__________
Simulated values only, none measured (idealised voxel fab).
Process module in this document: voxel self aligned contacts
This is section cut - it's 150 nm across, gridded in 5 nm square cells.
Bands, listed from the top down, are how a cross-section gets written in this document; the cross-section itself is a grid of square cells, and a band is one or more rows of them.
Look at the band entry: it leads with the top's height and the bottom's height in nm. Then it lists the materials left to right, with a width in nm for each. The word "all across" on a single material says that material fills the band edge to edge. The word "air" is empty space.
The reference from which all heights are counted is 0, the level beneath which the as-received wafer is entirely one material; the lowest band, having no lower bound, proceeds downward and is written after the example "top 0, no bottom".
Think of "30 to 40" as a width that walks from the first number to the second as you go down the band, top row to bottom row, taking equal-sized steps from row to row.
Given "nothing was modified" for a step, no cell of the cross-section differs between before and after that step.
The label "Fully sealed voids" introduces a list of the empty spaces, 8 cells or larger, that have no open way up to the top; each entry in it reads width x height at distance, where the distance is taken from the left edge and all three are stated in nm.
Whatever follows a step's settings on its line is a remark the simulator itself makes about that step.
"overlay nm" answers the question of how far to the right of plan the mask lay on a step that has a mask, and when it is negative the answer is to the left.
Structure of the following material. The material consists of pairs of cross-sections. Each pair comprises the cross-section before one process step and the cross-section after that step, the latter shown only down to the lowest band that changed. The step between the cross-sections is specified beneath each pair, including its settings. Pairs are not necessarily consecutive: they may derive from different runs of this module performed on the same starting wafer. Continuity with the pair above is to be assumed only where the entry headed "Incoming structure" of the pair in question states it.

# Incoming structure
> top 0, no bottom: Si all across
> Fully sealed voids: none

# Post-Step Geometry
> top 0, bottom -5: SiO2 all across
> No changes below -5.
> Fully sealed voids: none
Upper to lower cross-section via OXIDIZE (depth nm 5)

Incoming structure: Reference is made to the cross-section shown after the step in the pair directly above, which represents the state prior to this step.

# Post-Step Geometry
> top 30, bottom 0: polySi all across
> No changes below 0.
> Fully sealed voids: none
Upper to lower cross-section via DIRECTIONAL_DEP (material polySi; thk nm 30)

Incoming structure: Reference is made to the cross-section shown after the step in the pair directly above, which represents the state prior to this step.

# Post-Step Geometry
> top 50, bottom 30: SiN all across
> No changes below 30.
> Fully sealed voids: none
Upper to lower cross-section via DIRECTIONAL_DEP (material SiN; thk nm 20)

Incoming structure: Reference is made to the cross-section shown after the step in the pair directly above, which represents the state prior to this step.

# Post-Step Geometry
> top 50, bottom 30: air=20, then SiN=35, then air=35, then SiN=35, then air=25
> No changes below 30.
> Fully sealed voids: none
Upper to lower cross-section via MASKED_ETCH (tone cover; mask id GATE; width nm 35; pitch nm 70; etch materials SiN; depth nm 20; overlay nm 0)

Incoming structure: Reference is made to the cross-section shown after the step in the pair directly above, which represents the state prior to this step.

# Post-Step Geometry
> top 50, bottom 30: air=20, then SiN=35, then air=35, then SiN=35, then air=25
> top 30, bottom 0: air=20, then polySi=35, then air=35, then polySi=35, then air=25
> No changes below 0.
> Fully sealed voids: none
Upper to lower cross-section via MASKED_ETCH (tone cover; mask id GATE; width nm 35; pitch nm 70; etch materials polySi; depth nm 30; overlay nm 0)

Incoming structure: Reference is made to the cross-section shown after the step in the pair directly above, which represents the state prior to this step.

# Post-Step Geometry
__________

Take the lines above from the first through the one containing "to the left." and reproduce them exactly; include nothing else.

Simulated values only, none measured (idealised voxel fab).
Process module in this document: voxel self aligned contacts
This is section cut - it's 150 nm across, gridded in 5 nm square cells.
Bands, listed from the top down, are how a cross-section gets written in this document; the cross-section itself is a grid of square cells, and a band is one or more rows of them.
Look at the band entry: it leads with the top's height and the bottom's height in nm. Then it lists the materials left to right, with a width in nm for each. The word "all across" on a single material says that material fills the band edge to edge. The word "air" is empty space.
The reference from which all heights are counted is 0, the level beneath which the as-received wafer is entirely one material; the lowest band, having no lower bound, proceeds downward and is written after the example "top 0, no bottom".
Think of "30 to 40" as a width that walks from the first number to the second as you go down the band, top row to bottom row, taking equal-sized steps from row to row.
Given "nothing was modified" for a step, no cell of the cross-section differs between before and after that step.
The label "Fully sealed voids" introduces a list of the empty spaces, 8 cells or larger, that have no open way up to the top; each entry in it reads width x height at distance, where the distance is taken from the left edge and all three are stated in nm.
Whatever follows a step's settings on its line is a remark the simulator itself makes about that step.
"overlay nm" answers the question of how far to the right of plan the mask lay on a step that has a mask, and when it is negative the answer is to the left.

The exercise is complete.